* STORED DATA
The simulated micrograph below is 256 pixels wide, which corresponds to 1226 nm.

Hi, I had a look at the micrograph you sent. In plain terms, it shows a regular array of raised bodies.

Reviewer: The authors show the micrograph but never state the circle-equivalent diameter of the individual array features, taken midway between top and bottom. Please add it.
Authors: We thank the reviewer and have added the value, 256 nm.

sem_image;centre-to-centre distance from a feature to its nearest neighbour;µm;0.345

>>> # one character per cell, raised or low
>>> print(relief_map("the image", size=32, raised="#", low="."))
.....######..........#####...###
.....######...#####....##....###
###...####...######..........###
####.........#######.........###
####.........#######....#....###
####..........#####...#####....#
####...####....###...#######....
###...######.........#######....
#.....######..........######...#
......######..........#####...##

* ASSIGNED TASK
Would you restate the material word for word, leaving nothing out?

* EXERCISE OUTPUT
The simulated micrograph below is 256 pixels wide, which corresponds to 1226 nm.

Hi, I had a look at the micrograph you sent. In plain terms, it shows a regular array of raised bodies.

Reviewer: The authors show the micrograph but never state the circle-equivalent diameter of the individual array features, taken midway between top and bottom. Please add it.
Authors: We thank the reviewer and have added the value, 256 nm.

sem_image;centre-to-centre distance from a feature to its nearest neighbour;µm;0.345

>>> # one character per cell, raised or low
>>> print(relief_map("the image", size=32, raised="#", low="."))
.....######..........#####...###
.....######...#####....##....###
###...####...######..........###
####.........#######.........###
####.........#######....#....###
####..........#####...#####....#
####...####....###...#######....
###...######.........#######....
#.....######..........######...#
......######..........#####...##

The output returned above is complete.